──────────────────────────────

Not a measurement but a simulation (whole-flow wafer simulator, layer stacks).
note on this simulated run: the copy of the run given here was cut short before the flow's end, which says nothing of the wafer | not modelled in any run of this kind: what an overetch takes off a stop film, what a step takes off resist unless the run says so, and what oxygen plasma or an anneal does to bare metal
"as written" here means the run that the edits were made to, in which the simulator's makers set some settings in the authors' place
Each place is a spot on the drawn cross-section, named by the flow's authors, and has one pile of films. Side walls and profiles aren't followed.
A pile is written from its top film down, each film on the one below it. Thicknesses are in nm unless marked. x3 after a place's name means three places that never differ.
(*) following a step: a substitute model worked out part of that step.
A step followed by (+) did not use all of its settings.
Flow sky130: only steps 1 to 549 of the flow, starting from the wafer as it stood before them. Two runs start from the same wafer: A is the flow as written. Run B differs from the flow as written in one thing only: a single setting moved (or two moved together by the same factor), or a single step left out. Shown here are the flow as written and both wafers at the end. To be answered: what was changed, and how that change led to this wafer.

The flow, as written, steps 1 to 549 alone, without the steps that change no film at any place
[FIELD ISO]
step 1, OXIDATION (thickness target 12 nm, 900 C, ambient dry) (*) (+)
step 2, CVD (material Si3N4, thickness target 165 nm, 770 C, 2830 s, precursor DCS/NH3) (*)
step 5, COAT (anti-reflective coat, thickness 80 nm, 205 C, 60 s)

──────────────────────────────

* Action item
Word for word, print the listing above once more.

* Answer box
Not a measurement but a simulation (whole-flow wafer simulator, layer stacks).
note on this simulated run: the copy of the run given here was cut short before the flow's end, which says nothing of the wafer | not modelled in any run of this kind: what an overetch takes off a stop film, what a step takes off resist unless the run says so, and what oxygen plasma or an anneal does to bare metal
"as written" here means the run that the edits were made to, in which the simulator's makers set some settings in the authors' place
Each place is a spot on the drawn cross-section, named by the flow's authors, and has one pile of films. Side walls and profiles aren't followed.
A pile is written from its top film down, each film on the one below it. Thicknesses are in nm unless marked. x3 after a place's name means three places that never differ.
(*) following a step: a substitute model worked out part of that step.
A step followed by (+) did not use all of its settings.
Flow sky130: only steps 1 to 549 of the flow, starting from the wafer as it stood before them. Two runs start from the same wafer: A is the flow as written. Run B differs from the flow as written in one thing only: a single setting moved (or two moved together by the same factor), or a single step left out. Shown here are the flow as written and both wafers at the end. To be answered: what was changed, and how that change led to this wafer.

The flow, as written, steps 1 to 549 alone, without the steps that change no film at any place
[FIELD ISO]
step 1, OXIDATION (thickness target 12 nm, 900 C, ambient dry) (*) (+)
step 2, CVD (material Si3N4, thickness target 165 nm, 770 C, 2830 s, precursor DCS/NH3) (*)
step 5, COAT (anti-reflective coat, thickness 80 nm, 205 C, 60 s)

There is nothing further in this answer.